SOURCE INFORMATION:
####
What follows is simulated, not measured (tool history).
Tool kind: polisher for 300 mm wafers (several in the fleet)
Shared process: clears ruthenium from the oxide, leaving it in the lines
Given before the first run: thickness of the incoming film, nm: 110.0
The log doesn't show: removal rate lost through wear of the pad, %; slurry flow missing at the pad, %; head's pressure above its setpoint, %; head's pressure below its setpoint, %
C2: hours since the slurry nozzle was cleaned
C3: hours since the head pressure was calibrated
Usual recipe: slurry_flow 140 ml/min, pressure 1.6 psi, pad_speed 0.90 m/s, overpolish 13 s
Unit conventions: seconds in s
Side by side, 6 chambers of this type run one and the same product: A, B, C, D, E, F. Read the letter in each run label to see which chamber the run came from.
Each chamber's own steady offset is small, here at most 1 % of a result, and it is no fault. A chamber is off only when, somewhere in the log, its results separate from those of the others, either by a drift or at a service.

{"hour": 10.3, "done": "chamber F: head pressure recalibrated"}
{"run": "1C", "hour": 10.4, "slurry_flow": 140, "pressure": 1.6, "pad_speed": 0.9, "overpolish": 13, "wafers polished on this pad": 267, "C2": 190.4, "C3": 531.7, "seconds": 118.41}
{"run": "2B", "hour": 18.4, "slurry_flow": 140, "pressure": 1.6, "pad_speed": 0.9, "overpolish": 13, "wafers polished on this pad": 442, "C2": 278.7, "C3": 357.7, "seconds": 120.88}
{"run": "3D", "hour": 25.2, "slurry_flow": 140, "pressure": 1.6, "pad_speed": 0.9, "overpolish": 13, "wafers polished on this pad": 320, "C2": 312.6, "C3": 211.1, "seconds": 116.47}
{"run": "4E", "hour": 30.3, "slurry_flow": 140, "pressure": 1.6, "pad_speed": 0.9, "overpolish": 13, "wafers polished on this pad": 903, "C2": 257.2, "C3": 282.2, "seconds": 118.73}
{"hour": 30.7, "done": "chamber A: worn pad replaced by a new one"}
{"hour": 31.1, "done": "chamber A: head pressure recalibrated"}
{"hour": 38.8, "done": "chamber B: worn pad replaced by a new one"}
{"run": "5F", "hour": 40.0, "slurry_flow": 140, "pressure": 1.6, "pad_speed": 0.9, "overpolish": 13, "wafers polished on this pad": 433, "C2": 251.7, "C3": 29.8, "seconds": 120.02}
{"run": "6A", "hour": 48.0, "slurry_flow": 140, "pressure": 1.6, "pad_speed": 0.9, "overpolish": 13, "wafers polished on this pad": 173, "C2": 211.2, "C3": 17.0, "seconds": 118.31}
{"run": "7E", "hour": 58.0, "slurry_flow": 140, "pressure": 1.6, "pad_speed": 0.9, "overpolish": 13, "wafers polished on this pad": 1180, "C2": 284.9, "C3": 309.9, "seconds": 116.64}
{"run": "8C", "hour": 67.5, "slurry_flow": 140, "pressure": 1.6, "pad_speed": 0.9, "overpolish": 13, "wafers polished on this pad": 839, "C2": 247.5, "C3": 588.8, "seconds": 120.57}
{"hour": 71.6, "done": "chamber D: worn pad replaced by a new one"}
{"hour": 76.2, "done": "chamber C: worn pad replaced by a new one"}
####

TASK ITEM:
Write down again, exactly as given, only the lines above that fall from the line with "The log doesn't" to the line with "Unit conventions: seconds in s", inclusive.

RESPONSE BOX:
The log doesn't show: removal rate lost through wear of the pad, %; slurry flow missing at the pad, %; head's pressure above its setpoint, %; head's pressure below its setpoint, %
C2: hours since the slurry nozzle was cleaned
C3: hours since the head pressure was calibrated
Usual recipe: slurry_flow 140 ml/min, pressure 1.6 psi, pad_speed 0.90 m/s, overpolish 13 s
Unit conventions: seconds in s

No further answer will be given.